# WORK ITEM
The answer must be an exact copy of every entry.

# INPUT DATA
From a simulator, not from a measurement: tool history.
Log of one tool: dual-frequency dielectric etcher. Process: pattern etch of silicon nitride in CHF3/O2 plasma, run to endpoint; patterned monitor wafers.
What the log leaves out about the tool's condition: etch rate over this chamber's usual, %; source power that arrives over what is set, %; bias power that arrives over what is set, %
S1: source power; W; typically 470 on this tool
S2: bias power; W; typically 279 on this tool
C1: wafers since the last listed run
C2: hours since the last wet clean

# WRITTEN REPLY
From a simulator, not from a measurement: tool history.
Log of one tool: dual-frequency dielectric etcher. Process: pattern etch of silicon nitride in CHF3/O2 plasma, run to endpoint; patterned monitor wafers.
What the log leaves out about the tool's condition: etch rate over this chamber's usual, %; source power that arrives over what is set, %; bias power that arrives over what is set, %
S1: source power; W; typically 470 on this tool
S2: bias power; W; typically 279 on this tool
C1: wafers since the last listed run
C2: hours since the last wet clean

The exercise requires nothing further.